────────────────────
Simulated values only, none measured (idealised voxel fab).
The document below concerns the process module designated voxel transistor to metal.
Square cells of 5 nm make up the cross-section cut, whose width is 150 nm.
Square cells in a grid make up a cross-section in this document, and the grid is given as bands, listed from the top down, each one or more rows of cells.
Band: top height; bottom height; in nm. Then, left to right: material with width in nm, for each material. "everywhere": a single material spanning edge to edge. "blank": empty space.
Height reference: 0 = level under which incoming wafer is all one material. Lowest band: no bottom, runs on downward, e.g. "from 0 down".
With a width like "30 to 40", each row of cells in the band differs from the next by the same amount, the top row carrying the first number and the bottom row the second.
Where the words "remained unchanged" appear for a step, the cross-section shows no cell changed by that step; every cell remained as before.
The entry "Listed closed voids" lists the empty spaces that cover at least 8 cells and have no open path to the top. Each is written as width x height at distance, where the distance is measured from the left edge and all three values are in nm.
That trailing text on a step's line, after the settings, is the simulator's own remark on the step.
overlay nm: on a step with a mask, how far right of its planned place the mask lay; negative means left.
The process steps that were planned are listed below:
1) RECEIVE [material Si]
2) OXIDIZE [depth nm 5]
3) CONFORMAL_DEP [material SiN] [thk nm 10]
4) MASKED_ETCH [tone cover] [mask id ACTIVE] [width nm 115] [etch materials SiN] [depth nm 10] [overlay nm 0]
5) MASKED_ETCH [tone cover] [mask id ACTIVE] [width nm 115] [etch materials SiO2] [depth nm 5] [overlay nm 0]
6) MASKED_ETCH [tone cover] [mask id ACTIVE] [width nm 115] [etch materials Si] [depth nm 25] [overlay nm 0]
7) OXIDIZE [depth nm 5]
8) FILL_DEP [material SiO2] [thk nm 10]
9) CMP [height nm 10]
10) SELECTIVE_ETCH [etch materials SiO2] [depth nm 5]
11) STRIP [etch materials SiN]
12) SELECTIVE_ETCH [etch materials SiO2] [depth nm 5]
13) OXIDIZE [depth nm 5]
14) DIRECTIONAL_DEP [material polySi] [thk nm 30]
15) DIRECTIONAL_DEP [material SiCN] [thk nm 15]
────────────────────

▸ **Work instruction**:
Copy out, exactly and alone, the lines of the entries above between the ones holding "Square cells of" and "Height reference: 0", inclusive.

▸ **Task response**:
Square cells of 5 nm make up the cross-section cut, whose width is 150 nm.
Square cells in a grid make up a cross-section in this document, and the grid is given as bands, listed from the top down, each one or more rows of cells.
Band: top height; bottom height; in nm. Then, left to right: material with width in nm, for each material. "everywhere": a single material spanning edge to edge. "blank": empty space.
Height reference: 0 = level under which incoming wafer is all one material. Lowest band: no bottom, runs on downward, e.g. "from 0 down".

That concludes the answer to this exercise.